[Assignment] Provide again, from the entries below, every line from the one containing "### So here's" through the one containing "3 op CONFORMAL_DEP | material SiCN | thk nm 5", exactly as written, and no other line.

------------------------------------------------------------

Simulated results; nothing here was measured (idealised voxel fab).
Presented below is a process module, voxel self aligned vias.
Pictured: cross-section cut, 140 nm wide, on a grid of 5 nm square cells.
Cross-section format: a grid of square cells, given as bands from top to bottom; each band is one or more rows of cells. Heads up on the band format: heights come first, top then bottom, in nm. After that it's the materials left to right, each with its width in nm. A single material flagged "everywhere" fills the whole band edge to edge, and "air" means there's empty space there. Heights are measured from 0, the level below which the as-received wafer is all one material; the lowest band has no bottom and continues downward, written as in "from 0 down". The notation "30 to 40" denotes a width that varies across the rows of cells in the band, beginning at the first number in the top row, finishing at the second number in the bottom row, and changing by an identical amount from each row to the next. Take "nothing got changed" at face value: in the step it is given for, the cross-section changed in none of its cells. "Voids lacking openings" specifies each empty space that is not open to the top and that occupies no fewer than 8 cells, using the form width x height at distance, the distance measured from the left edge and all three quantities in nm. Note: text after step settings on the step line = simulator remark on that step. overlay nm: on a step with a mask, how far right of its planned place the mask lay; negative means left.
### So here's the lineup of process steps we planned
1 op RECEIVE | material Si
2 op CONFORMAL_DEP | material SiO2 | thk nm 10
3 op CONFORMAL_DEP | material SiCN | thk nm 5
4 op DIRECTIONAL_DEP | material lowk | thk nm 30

------------------------------------------------------------

[Solution]
### So here's the lineup of process steps we planned
1 op RECEIVE | material Si
2 op CONFORMAL_DEP | material SiO2 | thk nm 10
3 op CONFORMAL_DEP | material SiCN | thk nm 5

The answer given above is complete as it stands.